» **Exercise**: Every entry should be repeated exactly as written.

» **Material supplied**:
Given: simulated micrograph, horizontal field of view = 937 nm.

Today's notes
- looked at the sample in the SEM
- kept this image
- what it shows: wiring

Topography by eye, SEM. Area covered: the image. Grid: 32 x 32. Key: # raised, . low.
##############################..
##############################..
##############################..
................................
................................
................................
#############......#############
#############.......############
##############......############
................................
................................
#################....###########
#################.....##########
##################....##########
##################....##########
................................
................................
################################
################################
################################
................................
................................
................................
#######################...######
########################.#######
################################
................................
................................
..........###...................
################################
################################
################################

» **Written solution**:
Given: simulated micrograph, horizontal field of view = 937 nm.

Today's notes
- looked at the sample in the SEM
- kept this image
- what it shows: wiring

Topography by eye, SEM. Area covered: the image. Grid: 32 x 32. Key: # raised, . low.
##############################..
##############################..
##############################..
................................
................................
................................
#############......#############
#############.......############
##############......############
................................
................................
#################....###########
#################.....##########
##################....##########
##################....##########
................................
................................
################################
################################
################################
................................
................................
................................
#######################...######
########################.#######
################################
................................
................................
..........###...................
################################
################################
################################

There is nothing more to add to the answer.